▶ **DATASET EXCERPTS**
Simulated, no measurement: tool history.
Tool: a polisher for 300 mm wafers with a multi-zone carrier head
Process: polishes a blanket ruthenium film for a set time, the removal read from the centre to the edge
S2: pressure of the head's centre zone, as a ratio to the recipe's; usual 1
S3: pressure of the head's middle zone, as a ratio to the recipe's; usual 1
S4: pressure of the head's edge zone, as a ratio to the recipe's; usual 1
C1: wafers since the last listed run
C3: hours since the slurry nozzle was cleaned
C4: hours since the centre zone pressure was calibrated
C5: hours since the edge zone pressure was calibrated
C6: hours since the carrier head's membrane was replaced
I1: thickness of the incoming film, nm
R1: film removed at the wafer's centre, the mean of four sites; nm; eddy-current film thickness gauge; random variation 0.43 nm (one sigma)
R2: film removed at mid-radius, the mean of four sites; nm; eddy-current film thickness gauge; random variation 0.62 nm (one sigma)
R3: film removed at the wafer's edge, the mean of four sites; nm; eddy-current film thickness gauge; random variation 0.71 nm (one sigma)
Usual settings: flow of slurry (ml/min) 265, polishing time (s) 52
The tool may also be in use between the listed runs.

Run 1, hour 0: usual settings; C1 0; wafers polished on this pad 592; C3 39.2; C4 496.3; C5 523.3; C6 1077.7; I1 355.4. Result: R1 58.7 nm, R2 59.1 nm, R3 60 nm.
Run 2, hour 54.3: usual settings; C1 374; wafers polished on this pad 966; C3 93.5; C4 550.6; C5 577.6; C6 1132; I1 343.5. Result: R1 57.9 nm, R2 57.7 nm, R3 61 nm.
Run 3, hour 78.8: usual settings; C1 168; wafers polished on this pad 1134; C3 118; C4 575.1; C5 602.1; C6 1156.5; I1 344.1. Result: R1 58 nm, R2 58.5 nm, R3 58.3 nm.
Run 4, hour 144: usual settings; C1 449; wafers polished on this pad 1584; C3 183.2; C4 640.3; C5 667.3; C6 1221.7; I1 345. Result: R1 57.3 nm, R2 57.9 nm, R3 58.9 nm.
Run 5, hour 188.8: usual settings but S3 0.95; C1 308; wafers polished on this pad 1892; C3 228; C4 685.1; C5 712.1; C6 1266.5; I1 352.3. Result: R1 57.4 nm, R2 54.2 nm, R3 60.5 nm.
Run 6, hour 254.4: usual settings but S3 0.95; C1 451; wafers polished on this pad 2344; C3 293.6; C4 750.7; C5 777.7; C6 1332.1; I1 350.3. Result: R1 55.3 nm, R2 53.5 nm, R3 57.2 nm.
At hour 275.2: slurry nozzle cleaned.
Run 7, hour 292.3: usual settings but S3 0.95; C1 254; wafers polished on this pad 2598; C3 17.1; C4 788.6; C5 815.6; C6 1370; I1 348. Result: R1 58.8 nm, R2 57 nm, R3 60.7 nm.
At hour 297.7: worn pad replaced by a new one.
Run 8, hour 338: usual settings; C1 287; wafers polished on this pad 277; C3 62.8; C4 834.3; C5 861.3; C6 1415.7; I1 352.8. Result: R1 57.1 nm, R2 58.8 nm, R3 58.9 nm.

▶ **TASK ITEM**
Your answer must be the lines above, unchanged, from the first one through the line that holds "The tool may", inclusive, and no others.

▶ **EXERCISE SOLUTION**
Simulated, no measurement: tool history.
Tool: a polisher for 300 mm wafers with a multi-zone carrier head
Process: polishes a blanket ruthenium film for a set time, the removal read from the centre to the edge
S2: pressure of the head's centre zone, as a ratio to the recipe's; usual 1
S3: pressure of the head's middle zone, as a ratio to the recipe's; usual 1
S4: pressure of the head's edge zone, as a ratio to the recipe's; usual 1
C1: wafers since the last listed run
C3: hours since the slurry nozzle was cleaned
C4: hours since the centre zone pressure was calibrated
C5: hours since the edge zone pressure was calibrated
C6: hours since the carrier head's membrane was replaced
I1: thickness of the incoming film, nm
R1: film removed at the wafer's centre, the mean of four sites; nm; eddy-current film thickness gauge; random variation 0.43 nm (one sigma)
R2: film removed at mid-radius, the mean of four sites; nm; eddy-current film thickness gauge; random variation 0.62 nm (one sigma)
R3: film removed at the wafer's edge, the mean of four sites; nm; eddy-current film thickness gauge; random variation 0.71 nm (one sigma)
Usual settings: flow of slurry (ml/min) 265, polishing time (s) 52
The tool may also be in use between the listed runs.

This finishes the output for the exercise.